→ **WORK INSTRUCTION**
Your answer must match the data word for word.

|---|
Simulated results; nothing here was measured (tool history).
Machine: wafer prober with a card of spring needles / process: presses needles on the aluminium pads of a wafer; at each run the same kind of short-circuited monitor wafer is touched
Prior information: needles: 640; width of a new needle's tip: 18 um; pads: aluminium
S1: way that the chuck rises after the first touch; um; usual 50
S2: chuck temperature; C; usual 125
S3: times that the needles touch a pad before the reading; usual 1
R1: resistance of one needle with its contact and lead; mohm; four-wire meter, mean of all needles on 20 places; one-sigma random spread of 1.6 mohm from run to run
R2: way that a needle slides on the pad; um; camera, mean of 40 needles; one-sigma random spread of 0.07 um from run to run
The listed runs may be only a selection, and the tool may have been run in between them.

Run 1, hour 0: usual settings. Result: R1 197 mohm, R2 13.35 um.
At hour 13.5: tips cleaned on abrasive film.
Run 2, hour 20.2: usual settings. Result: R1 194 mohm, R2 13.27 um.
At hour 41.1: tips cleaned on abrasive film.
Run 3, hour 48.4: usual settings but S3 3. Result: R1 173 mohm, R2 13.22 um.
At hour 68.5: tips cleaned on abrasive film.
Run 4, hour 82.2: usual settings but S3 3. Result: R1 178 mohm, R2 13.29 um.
|---|

→ **WRITTEN SOLUTION**
Simulated results; nothing here was measured (tool history).
Machine: wafer prober with a card of spring needles / process: presses needles on the aluminium pads of a wafer; at each run the same kind of short-circuited monitor wafer is touched
Prior information: needles: 640; width of a new needle's tip: 18 um; pads: aluminium
S1: way that the chuck rises after the first touch; um; usual 50
S2: chuck temperature; C; usual 125
S3: times that the needles touch a pad before the reading; usual 1
R1: resistance of one needle with its contact and lead; mohm; four-wire meter, mean of all needles on 20 places; one-sigma random spread of 1.6 mohm from run to run
R2: way that a needle slides on the pad; um; camera, mean of 40 needles; one-sigma random spread of 0.07 um from run to run
The listed runs may be only a selection, and the tool may have been run in between them.

Run 1, hour 0: usual settings. Result: R1 197 mohm, R2 13.35 um.
At hour 13.5: tips cleaned on abrasive film.
Run 2, hour 20.2: usual settings. Result: R1 194 mohm, R2 13.27 um.
At hour 41.1: tips cleaned on abrasive film.
Run 3, hour 48.4: usual settings but S3 3. Result: R1 173 mohm, R2 13.22 um.
At hour 68.5: tips cleaned on abrasive film.
Run 4, hour 82.2: usual settings but S3 3. Result: R1 178 mohm, R2 13.29 um.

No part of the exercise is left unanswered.